#### Activity:
Write out exactly the lines of the entries below, from the first through the line containing "Result of step 3: wiring", and nothing beyond them.

#### Data excerpts:
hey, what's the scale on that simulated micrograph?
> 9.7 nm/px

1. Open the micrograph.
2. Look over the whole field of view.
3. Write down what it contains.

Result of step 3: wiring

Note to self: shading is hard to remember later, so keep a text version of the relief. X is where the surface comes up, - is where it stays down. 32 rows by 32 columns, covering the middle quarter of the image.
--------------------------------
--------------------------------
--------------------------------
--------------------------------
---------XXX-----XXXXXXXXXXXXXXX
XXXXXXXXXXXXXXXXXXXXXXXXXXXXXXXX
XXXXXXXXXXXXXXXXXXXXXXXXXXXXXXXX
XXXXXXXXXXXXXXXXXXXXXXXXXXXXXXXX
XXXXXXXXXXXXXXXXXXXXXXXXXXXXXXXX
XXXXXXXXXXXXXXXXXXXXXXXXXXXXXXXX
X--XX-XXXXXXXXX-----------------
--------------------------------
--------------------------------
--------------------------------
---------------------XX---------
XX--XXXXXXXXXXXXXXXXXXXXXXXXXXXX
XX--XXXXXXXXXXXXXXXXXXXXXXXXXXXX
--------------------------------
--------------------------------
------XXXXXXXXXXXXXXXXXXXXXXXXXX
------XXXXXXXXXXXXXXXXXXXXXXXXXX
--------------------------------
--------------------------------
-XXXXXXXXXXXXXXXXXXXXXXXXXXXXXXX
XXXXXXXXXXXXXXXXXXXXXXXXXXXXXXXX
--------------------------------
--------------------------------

#### Reply:
hey, what's the scale on that simulated micrograph?
> 9.7 nm/px

1. Open the micrograph.
2. Look over the whole field of view.
3. Write down what it contains.

Result of step 3: wiring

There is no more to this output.